Assigned task – Take the listing below and print exactly the lines starting at the line containing "set.NAME: setting as" and ending at the line containing "one table for", both ends included, and no others.

== Data to examine ==
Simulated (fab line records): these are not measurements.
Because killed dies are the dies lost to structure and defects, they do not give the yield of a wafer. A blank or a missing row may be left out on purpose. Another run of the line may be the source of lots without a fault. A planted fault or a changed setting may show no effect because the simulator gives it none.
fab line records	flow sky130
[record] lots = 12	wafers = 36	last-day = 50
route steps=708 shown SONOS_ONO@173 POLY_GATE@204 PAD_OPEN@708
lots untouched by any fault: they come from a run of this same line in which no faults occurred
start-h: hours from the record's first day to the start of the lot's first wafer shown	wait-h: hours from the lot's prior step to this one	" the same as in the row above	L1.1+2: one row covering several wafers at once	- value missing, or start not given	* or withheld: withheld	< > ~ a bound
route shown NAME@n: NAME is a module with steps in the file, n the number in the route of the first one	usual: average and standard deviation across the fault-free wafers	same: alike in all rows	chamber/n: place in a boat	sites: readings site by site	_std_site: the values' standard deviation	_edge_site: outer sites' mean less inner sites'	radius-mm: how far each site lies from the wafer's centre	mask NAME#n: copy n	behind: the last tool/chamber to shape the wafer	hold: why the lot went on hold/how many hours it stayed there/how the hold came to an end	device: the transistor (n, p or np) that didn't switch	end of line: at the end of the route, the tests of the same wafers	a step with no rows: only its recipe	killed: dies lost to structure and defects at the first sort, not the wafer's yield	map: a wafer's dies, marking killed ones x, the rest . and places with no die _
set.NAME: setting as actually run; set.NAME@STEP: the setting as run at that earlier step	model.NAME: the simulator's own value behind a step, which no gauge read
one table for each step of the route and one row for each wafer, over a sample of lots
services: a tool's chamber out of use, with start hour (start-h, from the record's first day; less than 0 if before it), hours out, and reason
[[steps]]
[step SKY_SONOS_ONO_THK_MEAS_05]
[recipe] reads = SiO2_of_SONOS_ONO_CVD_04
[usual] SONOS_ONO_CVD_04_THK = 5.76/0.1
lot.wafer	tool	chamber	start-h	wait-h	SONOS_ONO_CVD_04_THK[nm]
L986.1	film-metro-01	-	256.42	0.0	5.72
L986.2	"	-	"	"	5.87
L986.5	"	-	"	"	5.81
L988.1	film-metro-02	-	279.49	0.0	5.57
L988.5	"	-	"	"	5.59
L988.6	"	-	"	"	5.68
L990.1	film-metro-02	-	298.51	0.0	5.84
===

Exercise answer –
set.NAME: setting as actually run; set.NAME@STEP: the setting as run at that earlier step	model.NAME: the simulator's own value behind a step, which no gauge read
one table for each step of the route and one row for each wafer, over a sample of lots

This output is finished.